◆ Data shown
■ ■ ■ ■ ■ ■ ■
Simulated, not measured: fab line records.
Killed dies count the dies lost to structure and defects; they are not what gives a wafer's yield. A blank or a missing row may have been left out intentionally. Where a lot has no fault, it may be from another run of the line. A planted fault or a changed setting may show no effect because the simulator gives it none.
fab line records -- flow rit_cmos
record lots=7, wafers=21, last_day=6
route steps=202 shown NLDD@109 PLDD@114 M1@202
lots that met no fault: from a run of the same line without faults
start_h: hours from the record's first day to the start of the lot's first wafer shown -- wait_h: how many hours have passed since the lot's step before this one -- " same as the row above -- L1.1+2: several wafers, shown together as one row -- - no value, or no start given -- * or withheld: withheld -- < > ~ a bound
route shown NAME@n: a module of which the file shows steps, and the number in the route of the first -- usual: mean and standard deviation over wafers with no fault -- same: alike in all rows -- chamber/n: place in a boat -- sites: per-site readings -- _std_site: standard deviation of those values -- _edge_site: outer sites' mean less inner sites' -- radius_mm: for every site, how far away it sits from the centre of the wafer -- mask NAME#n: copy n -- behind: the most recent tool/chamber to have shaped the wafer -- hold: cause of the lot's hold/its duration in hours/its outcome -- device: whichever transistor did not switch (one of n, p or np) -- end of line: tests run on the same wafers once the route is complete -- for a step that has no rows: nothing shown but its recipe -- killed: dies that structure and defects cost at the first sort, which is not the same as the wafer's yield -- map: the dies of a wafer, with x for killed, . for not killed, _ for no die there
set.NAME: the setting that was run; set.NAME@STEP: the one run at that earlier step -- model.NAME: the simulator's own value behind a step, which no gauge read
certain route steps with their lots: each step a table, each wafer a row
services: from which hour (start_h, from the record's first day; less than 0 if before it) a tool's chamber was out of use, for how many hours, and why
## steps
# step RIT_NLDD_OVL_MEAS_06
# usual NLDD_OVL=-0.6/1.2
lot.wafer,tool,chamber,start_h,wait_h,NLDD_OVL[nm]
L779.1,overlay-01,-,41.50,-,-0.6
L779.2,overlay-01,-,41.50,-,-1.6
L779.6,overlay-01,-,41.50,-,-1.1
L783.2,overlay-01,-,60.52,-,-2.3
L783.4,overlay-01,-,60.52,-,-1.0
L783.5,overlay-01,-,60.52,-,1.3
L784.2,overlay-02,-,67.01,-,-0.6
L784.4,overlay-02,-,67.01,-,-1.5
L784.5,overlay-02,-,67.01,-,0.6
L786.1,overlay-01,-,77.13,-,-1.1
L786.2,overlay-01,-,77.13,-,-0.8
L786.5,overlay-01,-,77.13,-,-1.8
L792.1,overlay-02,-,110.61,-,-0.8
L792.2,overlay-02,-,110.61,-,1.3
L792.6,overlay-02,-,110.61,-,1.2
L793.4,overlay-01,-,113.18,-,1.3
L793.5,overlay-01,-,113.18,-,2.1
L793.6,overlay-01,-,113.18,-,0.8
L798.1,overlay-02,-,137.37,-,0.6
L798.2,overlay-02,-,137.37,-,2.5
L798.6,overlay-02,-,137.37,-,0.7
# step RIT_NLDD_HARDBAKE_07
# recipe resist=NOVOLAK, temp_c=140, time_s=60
■ ■ ■ ■ ■ ■ ■

◆ Assignment
Restate, word for word and without additions, every line from the top of the listing above through the line that contains "start_h: hours from".

◆ Answer space
Simulated, not measured: fab line records.
Killed dies count the dies lost to structure and defects; they are not what gives a wafer's yield. A blank or a missing row may have been left out intentionally. Where a lot has no fault, it may be from another run of the line. A planted fault or a changed setting may show no effect because the simulator gives it none.
fab line records -- flow rit_cmos
record lots=7, wafers=21, last_day=6
route steps=202 shown NLDD@109 PLDD@114 M1@202
lots that met no fault: from a run of the same line without faults
start_h: hours from the record's first day to the start of the lot's first wafer shown -- wait_h: how many hours have passed since the lot's step before this one -- " same as the row above -- L1.1+2: several wafers, shown together as one row -- - no value, or no start given -- * or withheld: withheld -- < > ~ a bound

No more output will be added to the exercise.